§ **ACTIVITY**
Everything from the first line of the material below through the line containing "Usual recipe: chip's" is to be printed exactly, and nothing more.

»»

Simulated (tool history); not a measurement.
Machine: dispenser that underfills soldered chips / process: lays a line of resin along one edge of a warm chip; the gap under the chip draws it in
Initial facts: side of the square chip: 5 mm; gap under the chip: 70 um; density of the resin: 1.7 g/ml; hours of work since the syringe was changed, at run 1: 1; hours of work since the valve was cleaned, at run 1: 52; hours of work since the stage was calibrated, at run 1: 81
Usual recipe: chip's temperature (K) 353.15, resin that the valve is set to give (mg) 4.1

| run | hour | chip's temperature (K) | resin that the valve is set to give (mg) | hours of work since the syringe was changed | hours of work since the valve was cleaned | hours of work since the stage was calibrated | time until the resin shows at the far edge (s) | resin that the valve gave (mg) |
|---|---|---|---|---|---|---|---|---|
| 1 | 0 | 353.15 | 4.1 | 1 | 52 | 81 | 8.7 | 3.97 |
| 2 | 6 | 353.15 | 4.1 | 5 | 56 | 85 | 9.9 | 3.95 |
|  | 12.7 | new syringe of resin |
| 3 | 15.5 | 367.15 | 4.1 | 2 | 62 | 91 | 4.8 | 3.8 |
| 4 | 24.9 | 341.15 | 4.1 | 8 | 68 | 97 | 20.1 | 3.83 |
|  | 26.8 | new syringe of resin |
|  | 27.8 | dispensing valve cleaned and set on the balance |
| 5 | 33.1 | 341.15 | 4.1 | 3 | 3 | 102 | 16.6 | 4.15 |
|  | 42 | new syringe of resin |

««

§ **RESPONSE BOX**
Simulated (tool history); not a measurement.
Machine: dispenser that underfills soldered chips / process: lays a line of resin along one edge of a warm chip; the gap under the chip draws it in
Initial facts: side of the square chip: 5 mm; gap under the chip: 70 um; density of the resin: 1.7 g/ml; hours of work since the syringe was changed, at run 1: 1; hours of work since the valve was cleaned, at run 1: 52; hours of work since the stage was calibrated, at run 1: 81
Usual recipe: chip's temperature (K) 353.15, resin that the valve is set to give (mg) 4.1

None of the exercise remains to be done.